→ **Required action**
Exact repetition of every entry is required.

----------

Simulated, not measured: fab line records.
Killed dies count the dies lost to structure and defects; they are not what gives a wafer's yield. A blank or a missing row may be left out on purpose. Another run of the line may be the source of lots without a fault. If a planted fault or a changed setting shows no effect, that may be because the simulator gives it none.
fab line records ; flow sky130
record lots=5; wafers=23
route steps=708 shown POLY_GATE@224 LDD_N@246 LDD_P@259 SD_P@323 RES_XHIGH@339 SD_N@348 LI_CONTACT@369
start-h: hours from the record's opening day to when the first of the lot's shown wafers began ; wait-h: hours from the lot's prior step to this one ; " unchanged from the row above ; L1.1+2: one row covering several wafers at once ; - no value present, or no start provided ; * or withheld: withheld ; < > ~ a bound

----------

→ **Task answer**
Simulated, not measured: fab line records.
Killed dies count the dies lost to structure and defects; they are not what gives a wafer's yield. A blank or a missing row may be left out on purpose. Another run of the line may be the source of lots without a fault. If a planted fault or a changed setting shows no effect, that may be because the simulator gives it none.
fab line records ; flow sky130
record lots=5; wafers=23
route steps=708 shown POLY_GATE@224 LDD_N@246 LDD_P@259 SD_P@323 RES_XHIGH@339 SD_N@348 LI_CONTACT@369
start-h: hours from the record's opening day to when the first of the lot's shown wafers began ; wait-h: hours from the lot's prior step to this one ; " unchanged from the row above ; L1.1+2: one row covering several wafers at once ; - no value present, or no start provided ; * or withheld: withheld ; < > ~ a bound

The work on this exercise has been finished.